= Information provided =
_____
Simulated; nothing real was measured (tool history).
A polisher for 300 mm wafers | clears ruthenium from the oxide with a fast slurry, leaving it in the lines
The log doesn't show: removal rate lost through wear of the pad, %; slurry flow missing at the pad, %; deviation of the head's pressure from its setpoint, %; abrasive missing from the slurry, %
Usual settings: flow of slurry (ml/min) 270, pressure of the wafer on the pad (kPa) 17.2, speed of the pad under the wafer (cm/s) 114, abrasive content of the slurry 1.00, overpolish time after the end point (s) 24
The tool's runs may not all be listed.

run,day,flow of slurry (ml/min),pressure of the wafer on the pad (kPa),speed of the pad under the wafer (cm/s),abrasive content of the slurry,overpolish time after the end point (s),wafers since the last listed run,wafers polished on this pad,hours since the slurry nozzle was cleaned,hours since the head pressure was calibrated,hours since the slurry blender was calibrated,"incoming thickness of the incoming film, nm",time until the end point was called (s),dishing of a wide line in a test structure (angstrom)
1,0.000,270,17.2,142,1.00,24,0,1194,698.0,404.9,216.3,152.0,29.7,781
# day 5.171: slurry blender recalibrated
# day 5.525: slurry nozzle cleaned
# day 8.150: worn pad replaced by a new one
_____

= Work instruction =
Write out the listing exactly from its first line to the line containing "# day 5.525: slurry nozzle cleaned". Both of those lines belong in the answer.

= Your response =
Simulated; nothing real was measured (tool history).
A polisher for 300 mm wafers | clears ruthenium from the oxide with a fast slurry, leaving it in the lines
The log doesn't show: removal rate lost through wear of the pad, %; slurry flow missing at the pad, %; deviation of the head's pressure from its setpoint, %; abrasive missing from the slurry, %
Usual settings: flow of slurry (ml/min) 270, pressure of the wafer on the pad (kPa) 17.2, speed of the pad under the wafer (cm/s) 114, abrasive content of the slurry 1.00, overpolish time after the end point (s) 24
The tool's runs may not all be listed.

run,day,flow of slurry (ml/min),pressure of the wafer on the pad (kPa),speed of the pad under the wafer (cm/s),abrasive content of the slurry,overpolish time after the end point (s),wafers since the last listed run,wafers polished on this pad,hours since the slurry nozzle was cleaned,hours since the head pressure was calibrated,hours since the slurry blender was calibrated,"incoming thickness of the incoming film, nm",time until the end point was called (s),dishing of a wide line in a test structure (angstrom)
1,0.000,270,17.2,142,1.00,24,0,1194,698.0,404.9,216.3,152.0,29.7,781
# day 5.171: slurry blender recalibrated
# day 5.525: slurry nozzle cleaned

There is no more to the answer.